** Exercise **
Reproduce the opening lines of the records exactly, up to and including the line in which "Description: raised bodies" occurs.

** Records shown **
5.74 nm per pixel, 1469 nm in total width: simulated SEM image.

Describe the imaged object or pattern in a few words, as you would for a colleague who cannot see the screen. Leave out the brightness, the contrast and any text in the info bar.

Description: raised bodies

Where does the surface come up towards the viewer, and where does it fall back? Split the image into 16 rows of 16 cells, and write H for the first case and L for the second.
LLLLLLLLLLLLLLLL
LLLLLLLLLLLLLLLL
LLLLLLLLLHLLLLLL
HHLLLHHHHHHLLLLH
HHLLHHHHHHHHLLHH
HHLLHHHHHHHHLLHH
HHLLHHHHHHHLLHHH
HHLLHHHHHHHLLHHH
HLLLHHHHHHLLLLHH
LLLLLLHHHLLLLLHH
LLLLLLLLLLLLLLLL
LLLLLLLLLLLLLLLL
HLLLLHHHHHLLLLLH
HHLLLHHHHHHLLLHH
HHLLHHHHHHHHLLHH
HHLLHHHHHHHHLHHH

** Exercise response **
5.74 nm per pixel, 1469 nm in total width: simulated SEM image.

Describe the imaged object or pattern in a few words, as you would for a colleague who cannot see the screen. Leave out the brightness, the contrast and any text in the info bar.

Description: raised bodies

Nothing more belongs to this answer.